---------------
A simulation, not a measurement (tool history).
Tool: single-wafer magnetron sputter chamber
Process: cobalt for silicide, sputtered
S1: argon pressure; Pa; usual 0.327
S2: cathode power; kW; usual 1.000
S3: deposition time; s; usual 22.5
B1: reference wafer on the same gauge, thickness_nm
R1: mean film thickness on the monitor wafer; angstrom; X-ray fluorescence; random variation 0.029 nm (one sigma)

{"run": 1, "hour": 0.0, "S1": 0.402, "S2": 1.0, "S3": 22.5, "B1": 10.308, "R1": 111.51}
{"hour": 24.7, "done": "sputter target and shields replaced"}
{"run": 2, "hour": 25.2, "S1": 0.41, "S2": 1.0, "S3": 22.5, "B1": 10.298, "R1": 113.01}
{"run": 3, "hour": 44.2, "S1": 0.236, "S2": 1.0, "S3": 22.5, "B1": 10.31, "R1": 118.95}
---------------

**WORK INSTRUCTION**
Give again, word for word, every line of the listing above from the one with "S1: argon pressure; Pa; usual 0.327" to the one with "R1: mean film", both inclusive, and nothing beyond them.

**RESULT**
S1: argon pressure; Pa; usual 0.327
S2: cathode power; kW; usual 1.000
S3: deposition time; s; usual 22.5
B1: reference wafer on the same gauge, thickness_nm
R1: mean film thickness on the monitor wafer; angstrom; X-ray fluorescence; random variation 0.029 nm (one sigma)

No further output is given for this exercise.